---------- Data extract
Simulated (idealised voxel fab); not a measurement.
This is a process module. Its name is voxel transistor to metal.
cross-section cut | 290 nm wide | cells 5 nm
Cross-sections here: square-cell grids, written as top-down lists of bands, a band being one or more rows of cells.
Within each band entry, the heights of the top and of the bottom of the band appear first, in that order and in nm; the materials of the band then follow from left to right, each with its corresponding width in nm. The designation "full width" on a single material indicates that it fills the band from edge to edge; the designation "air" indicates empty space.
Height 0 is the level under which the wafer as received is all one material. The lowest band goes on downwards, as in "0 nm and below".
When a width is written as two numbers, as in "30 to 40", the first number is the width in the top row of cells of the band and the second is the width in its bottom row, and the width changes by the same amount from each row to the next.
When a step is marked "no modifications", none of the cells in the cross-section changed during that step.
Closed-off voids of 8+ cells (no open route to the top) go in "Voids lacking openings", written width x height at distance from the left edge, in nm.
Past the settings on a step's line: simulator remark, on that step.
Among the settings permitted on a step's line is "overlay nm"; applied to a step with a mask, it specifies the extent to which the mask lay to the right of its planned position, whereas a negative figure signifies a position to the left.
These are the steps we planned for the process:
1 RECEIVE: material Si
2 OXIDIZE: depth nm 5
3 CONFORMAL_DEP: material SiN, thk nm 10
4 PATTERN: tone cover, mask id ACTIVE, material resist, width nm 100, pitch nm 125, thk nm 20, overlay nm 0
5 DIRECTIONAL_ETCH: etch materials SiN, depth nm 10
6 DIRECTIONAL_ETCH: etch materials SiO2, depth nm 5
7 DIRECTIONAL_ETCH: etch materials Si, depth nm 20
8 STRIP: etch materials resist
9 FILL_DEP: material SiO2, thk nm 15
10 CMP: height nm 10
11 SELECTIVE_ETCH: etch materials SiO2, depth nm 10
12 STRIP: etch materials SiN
--------------------

### Required action
Only the lines above starting at the one containing "4 PATTERN: tone" and ending at the one containing "8 STRIP: etch materials resist", both included, are to be returned, exactly as they read.

### Solution
4 PATTERN: tone cover, mask id ACTIVE, material resist, width nm 100, pitch nm 125, thk nm 20, overlay nm 0
5 DIRECTIONAL_ETCH: etch materials SiN, depth nm 10
6 DIRECTIONAL_ETCH: etch materials SiO2, depth nm 5
7 DIRECTIONAL_ETCH: etch materials Si, depth nm 20
8 STRIP: etch materials resist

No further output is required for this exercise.